• **Assignment**
Set down every line below, word for word.

• **Extracted information**
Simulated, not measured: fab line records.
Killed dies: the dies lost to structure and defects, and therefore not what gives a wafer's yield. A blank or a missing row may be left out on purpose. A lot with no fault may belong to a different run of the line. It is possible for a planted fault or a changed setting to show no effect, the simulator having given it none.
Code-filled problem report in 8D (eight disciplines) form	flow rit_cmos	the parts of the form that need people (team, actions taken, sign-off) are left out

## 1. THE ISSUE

• **Response area**
Simulated, not measured: fab line records.
Killed dies: the dies lost to structure and defects, and therefore not what gives a wafer's yield. A blank or a missing row may be left out on purpose. A lot with no fault may belong to a different run of the line. It is possible for a planted fault or a changed setting to show no effect, the simulator having given it none.
Code-filled problem report in 8D (eight disciplines) form	flow rit_cmos	the parts of the form that need people (team, actions taken, sign-off) are left out

## 1. THE ISSUE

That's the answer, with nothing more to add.